Data records:
───

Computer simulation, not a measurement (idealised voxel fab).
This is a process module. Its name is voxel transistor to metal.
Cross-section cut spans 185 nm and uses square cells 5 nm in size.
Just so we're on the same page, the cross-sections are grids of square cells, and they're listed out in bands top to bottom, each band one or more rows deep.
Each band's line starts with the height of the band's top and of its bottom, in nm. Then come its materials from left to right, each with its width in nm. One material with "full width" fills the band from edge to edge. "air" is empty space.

───

Activity: A faithful, complete reproduction of the listing above is requested.

Exercise output:
Computer simulation, not a measurement (idealised voxel fab).
This is a process module. Its name is voxel transistor to metal.
Cross-section cut spans 185 nm and uses square cells 5 nm in size.
Just so we're on the same page, the cross-sections are grids of square cells, and they're listed out in bands top to bottom, each band one or more rows deep.
Each band's line starts with the height of the band's top and of its bottom, in nm. Then come its materials from left to right, each with its width in nm. One material with "full width" fills the band from edge to edge. "air" is empty space.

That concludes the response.